● Work task
Please copy the lines below exactly, from the first one through the line showing "235 nm wide, 5".

● Provided records
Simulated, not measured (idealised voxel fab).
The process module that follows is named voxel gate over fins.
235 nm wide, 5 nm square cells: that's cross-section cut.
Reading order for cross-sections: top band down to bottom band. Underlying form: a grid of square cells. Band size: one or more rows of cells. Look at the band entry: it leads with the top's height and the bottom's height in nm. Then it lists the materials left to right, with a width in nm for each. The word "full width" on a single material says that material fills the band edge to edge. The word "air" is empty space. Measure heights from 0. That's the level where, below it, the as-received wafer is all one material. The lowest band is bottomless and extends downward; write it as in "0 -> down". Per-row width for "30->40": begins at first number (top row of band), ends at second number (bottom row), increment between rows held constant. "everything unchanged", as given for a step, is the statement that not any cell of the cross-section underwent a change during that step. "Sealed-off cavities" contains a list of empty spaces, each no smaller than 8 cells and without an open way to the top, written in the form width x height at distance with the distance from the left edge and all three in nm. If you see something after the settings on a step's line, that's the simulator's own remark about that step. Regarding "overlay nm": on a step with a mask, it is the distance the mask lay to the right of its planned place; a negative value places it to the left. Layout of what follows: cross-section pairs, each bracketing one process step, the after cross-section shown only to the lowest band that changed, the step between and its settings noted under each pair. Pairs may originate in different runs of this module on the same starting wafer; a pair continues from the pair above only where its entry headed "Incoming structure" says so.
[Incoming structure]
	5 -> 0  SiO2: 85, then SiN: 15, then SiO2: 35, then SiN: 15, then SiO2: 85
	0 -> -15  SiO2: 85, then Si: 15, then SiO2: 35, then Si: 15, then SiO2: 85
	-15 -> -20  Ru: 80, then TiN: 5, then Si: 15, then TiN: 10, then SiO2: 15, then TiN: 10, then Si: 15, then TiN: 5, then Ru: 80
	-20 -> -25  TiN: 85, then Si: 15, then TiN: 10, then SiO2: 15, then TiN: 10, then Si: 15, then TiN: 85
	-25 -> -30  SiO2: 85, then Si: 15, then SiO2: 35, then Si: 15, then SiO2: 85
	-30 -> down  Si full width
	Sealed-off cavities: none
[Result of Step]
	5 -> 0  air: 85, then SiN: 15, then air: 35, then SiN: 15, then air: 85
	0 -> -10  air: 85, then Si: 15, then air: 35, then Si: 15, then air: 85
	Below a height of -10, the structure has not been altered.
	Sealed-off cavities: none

● Expected answer
Simulated, not measured (idealised voxel fab).
The process module that follows is named voxel gate over fins.
235 nm wide, 5 nm square cells: that's cross-section cut.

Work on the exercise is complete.